> _LISTED ENTRIES_
________________

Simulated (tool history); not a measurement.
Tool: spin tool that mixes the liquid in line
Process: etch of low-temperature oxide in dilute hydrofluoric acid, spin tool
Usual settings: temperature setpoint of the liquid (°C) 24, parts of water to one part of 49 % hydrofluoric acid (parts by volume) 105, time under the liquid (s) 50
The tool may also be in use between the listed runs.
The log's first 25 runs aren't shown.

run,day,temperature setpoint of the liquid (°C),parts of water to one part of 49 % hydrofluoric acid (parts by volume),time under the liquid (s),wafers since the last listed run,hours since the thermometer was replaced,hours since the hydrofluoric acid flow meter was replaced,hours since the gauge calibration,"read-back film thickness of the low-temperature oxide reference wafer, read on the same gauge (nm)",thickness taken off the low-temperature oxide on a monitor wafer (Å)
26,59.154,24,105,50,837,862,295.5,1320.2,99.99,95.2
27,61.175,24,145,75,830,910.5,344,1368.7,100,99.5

________________

> _WORK INSTRUCTION_
Only the lines from the one containing "Tool: spin tool that mixes the liquid in line" through the one containing "26,59.154,24,105,50,837,862,295.5,1320.2,99.99,95.2" are to be retyped, both boundary lines included, with no other material.

> _TASK RESPONSE_
Tool: spin tool that mixes the liquid in line
Process: etch of low-temperature oxide in dilute hydrofluoric acid, spin tool
Usual settings: temperature setpoint of the liquid (°C) 24, parts of water to one part of 49 % hydrofluoric acid (parts by volume) 105, time under the liquid (s) 50
The tool may also be in use between the listed runs.
The log's first 25 runs aren't shown.

run,day,temperature setpoint of the liquid (°C),parts of water to one part of 49 % hydrofluoric acid (parts by volume),time under the liquid (s),wafers since the last listed run,hours since the thermometer was replaced,hours since the hydrofluoric acid flow meter was replaced,hours since the gauge calibration,"read-back film thickness of the low-temperature oxide reference wafer, read on the same gauge (nm)",thickness taken off the low-temperature oxide on a monitor wafer (Å)
26,59.154,24,105,50,837,862,295.5,1320.2,99.99,95.2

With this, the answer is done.